§ Work request
The required output is the lines below from the line containing "thk nm 15, overlay nm 0 |" to the line containing "aC, thk nm 15 |", inclusive, retyped exactly. No other lines belong in it.

§ Material shown
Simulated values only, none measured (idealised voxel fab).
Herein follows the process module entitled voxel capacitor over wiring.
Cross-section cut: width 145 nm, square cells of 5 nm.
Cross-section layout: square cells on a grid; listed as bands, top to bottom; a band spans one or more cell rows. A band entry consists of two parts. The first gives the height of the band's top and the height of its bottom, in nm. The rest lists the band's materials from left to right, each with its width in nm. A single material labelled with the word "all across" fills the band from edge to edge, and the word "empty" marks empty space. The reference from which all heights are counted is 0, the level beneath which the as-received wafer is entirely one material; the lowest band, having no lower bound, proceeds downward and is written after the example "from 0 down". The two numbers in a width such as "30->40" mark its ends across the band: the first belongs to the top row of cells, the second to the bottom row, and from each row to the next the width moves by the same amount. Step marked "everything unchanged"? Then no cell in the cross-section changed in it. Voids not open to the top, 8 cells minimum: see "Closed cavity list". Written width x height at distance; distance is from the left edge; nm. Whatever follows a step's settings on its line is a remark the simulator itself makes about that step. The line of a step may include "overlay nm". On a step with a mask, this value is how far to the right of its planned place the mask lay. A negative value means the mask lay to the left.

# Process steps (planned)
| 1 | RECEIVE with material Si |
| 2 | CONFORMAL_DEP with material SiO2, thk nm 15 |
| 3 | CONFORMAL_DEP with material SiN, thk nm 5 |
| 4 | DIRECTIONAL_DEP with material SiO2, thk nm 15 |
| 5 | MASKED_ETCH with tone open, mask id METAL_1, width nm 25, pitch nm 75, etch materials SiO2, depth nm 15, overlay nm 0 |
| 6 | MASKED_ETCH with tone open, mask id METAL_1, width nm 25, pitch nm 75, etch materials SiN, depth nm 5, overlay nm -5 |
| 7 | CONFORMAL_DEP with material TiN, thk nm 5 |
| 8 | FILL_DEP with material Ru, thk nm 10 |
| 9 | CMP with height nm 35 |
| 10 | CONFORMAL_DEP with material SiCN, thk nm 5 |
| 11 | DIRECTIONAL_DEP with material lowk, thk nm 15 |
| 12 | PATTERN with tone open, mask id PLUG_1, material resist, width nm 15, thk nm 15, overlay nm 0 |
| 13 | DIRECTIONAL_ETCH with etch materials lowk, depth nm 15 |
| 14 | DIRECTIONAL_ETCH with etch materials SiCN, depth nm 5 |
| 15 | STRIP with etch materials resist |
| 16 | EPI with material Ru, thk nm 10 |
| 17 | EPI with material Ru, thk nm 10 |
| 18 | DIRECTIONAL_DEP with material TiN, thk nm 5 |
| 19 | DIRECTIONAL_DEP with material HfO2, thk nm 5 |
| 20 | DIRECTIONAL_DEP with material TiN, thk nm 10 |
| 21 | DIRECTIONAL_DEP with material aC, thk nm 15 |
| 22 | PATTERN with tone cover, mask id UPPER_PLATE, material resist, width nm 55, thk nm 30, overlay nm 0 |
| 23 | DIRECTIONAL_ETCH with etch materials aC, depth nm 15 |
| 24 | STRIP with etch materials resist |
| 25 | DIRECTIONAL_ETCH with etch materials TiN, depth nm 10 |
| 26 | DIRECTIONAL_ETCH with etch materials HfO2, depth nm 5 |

§ Problem solution
| 12 | PATTERN with tone open, mask id PLUG_1, material resist, width nm 15, thk nm 15, overlay nm 0 |
| 13 | DIRECTIONAL_ETCH with etch materials lowk, depth nm 15 |
| 14 | DIRECTIONAL_ETCH with etch materials SiCN, depth nm 5 |
| 15 | STRIP with etch materials resist |
| 16 | EPI with material Ru, thk nm 10 |
| 17 | EPI with material Ru, thk nm 10 |
| 18 | DIRECTIONAL_DEP with material TiN, thk nm 5 |
| 19 | DIRECTIONAL_DEP with material HfO2, thk nm 5 |
| 20 | DIRECTIONAL_DEP with material TiN, thk nm 10 |
| 21 | DIRECTIONAL_DEP with material aC, thk nm 15 |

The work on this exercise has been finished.